● RECORD SET
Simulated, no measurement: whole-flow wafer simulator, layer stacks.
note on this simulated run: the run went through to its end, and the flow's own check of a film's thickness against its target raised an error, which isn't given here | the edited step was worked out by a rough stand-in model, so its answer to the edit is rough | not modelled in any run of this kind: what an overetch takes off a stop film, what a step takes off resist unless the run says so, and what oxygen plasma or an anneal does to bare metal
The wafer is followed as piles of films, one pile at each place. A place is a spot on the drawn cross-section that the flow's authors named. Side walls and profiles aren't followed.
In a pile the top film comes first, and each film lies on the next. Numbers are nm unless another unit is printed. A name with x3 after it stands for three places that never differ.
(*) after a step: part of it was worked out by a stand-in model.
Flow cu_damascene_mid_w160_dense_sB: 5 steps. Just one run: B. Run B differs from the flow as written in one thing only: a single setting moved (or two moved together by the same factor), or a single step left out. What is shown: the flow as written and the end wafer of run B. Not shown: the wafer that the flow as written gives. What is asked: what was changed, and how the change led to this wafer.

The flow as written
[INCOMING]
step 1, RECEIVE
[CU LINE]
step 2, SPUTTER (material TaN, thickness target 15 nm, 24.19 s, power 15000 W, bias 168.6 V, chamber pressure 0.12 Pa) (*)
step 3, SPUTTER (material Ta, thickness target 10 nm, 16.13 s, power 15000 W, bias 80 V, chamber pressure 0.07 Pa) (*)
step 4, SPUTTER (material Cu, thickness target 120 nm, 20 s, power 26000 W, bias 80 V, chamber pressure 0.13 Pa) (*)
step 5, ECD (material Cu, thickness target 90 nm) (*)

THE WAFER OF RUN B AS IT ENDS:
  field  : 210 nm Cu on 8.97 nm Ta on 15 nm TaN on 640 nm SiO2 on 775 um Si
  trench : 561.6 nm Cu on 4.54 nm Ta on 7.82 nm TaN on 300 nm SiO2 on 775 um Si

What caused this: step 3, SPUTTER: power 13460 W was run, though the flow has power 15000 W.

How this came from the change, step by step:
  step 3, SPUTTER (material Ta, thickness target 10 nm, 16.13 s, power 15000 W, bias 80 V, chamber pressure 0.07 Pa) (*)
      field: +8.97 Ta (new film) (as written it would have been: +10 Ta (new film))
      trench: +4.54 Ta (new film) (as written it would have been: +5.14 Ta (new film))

● ACTIVITY
After locating the line that contains "In a pile the", please copy exactly every line from the start of the records through it, and nothing else.

● WRITTEN RESPONSE
Simulated, no measurement: whole-flow wafer simulator, layer stacks.
note on this simulated run: the run went through to its end, and the flow's own check of a film's thickness against its target raised an error, which isn't given here | the edited step was worked out by a rough stand-in model, so its answer to the edit is rough | not modelled in any run of this kind: what an overetch takes off a stop film, what a step takes off resist unless the run says so, and what oxygen plasma or an anneal does to bare metal
The wafer is followed as piles of films, one pile at each place. A place is a spot on the drawn cross-section that the flow's authors named. Side walls and profiles aren't followed.
In a pile the top film comes first, and each film lies on the next. Numbers are nm unless another unit is printed. A name with x3 after it stands for three places that never differ.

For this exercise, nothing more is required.